Records supplied >>
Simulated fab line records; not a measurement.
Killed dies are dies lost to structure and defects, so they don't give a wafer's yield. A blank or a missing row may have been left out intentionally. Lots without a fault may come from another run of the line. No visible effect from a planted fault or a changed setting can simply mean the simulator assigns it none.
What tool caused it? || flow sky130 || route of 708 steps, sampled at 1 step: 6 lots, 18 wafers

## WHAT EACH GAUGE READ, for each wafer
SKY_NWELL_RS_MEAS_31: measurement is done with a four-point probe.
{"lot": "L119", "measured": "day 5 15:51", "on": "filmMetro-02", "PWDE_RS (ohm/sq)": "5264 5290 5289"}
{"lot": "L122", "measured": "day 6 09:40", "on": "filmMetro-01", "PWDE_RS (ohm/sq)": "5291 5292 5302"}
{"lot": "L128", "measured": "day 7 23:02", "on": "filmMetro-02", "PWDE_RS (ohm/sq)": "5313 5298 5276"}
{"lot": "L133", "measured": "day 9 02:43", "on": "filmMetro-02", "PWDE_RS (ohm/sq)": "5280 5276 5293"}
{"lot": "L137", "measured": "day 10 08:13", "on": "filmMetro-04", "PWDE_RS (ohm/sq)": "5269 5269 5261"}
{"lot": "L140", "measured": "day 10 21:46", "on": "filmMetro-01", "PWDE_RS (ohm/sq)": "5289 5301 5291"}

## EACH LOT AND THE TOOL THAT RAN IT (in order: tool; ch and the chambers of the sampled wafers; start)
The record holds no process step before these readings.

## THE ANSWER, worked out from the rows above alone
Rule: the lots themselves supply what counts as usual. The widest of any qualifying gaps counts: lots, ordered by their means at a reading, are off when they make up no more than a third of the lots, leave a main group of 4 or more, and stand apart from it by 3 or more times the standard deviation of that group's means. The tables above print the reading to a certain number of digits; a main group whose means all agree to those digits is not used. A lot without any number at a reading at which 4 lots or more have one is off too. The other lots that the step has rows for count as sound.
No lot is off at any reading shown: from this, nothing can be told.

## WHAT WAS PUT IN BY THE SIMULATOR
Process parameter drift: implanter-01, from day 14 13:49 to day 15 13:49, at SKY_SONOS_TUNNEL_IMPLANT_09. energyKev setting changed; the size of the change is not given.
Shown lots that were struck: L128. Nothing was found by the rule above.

Work task >>
Beginning with the line containing "No lot is off" in the material above, copy every line exactly until you have copied the line containing "Process parameter drift: implanter-01, from".

Problem solution >>
No lot is off at any reading shown: from this, nothing can be told.

## WHAT WAS PUT IN BY THE SIMULATOR
Process parameter drift: implanter-01, from day 14 13:49 to day 15 13:49, at SKY_SONOS_TUNNEL_IMPLANT_09. energyKev setting changed; the size of the change is not given.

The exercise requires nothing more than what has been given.